**WORK TASK:**
Below are some records; return all of them exactly as they are.

+ + + +
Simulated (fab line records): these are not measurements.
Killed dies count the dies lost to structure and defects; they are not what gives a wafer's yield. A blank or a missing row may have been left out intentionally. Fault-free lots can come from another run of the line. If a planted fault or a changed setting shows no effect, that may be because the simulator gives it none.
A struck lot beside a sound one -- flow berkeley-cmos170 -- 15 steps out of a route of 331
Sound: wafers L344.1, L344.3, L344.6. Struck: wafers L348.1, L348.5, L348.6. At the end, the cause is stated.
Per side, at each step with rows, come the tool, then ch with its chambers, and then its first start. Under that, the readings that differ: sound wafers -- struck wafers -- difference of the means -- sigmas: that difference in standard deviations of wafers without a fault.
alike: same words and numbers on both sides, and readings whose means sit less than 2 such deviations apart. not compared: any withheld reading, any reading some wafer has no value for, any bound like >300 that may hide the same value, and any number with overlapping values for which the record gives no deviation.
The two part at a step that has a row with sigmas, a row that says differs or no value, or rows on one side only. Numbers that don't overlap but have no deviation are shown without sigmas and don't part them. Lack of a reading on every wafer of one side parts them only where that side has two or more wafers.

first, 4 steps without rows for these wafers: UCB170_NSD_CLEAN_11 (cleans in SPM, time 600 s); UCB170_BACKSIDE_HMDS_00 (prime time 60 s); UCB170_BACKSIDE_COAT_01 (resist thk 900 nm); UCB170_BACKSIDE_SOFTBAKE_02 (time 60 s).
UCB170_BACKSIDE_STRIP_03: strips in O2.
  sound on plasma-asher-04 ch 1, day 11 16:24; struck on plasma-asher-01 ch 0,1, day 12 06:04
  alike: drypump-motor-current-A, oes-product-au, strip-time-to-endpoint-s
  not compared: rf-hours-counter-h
+ + + +

**WRITTEN ANSWER:**
Simulated (fab line records): these are not measurements.
Killed dies count the dies lost to structure and defects; they are not what gives a wafer's yield. A blank or a missing row may have been left out intentionally. Fault-free lots can come from another run of the line. If a planted fault or a changed setting shows no effect, that may be because the simulator gives it none.
A struck lot beside a sound one -- flow berkeley-cmos170 -- 15 steps out of a route of 331
Sound: wafers L344.1, L344.3, L344.6. Struck: wafers L348.1, L348.5, L348.6. At the end, the cause is stated.
Per side, at each step with rows, come the tool, then ch with its chambers, and then its first start. Under that, the readings that differ: sound wafers -- struck wafers -- difference of the means -- sigmas: that difference in standard deviations of wafers without a fault.
alike: same words and numbers on both sides, and readings whose means sit less than 2 such deviations apart. not compared: any withheld reading, any reading some wafer has no value for, any bound like >300 that may hide the same value, and any number with overlapping values for which the record gives no deviation.
The two part at a step that has a row with sigmas, a row that says differs or no value, or rows on one side only. Numbers that don't overlap but have no deviation are shown without sigmas and don't part them. Lack of a reading on every wafer of one side parts them only where that side has two or more wafers.

first, 4 steps without rows for these wafers: UCB170_NSD_CLEAN_11 (cleans in SPM, time 600 s); UCB170_BACKSIDE_HMDS_00 (prime time 60 s); UCB170_BACKSIDE_COAT_01 (resist thk 900 nm); UCB170_BACKSIDE_SOFTBAKE_02 (time 60 s).
UCB170_BACKSIDE_STRIP_03: strips in O2.
  sound on plasma-asher-04 ch 1, day 11 16:24; struck on plasma-asher-01 ch 0,1, day 12 06:04
  alike: drypump-motor-current-A, oes-product-au, strip-time-to-endpoint-s
  not compared: rf-hours-counter-h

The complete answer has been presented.